- **Action item**:
As the lines appear below, please set them down exactly, starting at the first and finishing with the one containing "A step reported".

───── Material provided

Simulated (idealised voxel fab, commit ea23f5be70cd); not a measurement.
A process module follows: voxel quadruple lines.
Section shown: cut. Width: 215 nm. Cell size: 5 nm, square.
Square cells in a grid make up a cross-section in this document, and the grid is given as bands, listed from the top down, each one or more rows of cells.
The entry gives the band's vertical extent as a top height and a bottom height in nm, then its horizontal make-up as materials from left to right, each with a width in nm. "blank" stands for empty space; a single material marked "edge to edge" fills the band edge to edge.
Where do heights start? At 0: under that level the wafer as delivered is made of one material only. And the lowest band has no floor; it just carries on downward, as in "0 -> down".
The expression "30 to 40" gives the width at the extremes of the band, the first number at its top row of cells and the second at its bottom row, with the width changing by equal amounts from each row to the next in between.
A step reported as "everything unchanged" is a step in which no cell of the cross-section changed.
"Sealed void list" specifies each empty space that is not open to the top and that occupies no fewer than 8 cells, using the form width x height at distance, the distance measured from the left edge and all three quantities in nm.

──────────

- **Expected answer**:
Simulated (idealised voxel fab, commit ea23f5be70cd); not a measurement.
A process module follows: voxel quadruple lines.
Section shown: cut. Width: 215 nm. Cell size: 5 nm, square.
Square cells in a grid make up a cross-section in this document, and the grid is given as bands, listed from the top down, each one or more rows of cells.
The entry gives the band's vertical extent as a top height and a bottom height in nm, then its horizontal make-up as materials from left to right, each with a width in nm. "blank" stands for empty space; a single material marked "edge to edge" fills the band edge to edge.
Where do heights start? At 0: under that level the wafer as delivered is made of one material only. And the lowest band has no floor; it just carries on downward, as in "0 -> down".
The expression "30 to 40" gives the width at the extremes of the band, the first number at its top row of cells and the second at its bottom row, with the width changing by equal amounts from each row to the next in between.
A step reported as "everything unchanged" is a step in which no cell of the cross-section changed.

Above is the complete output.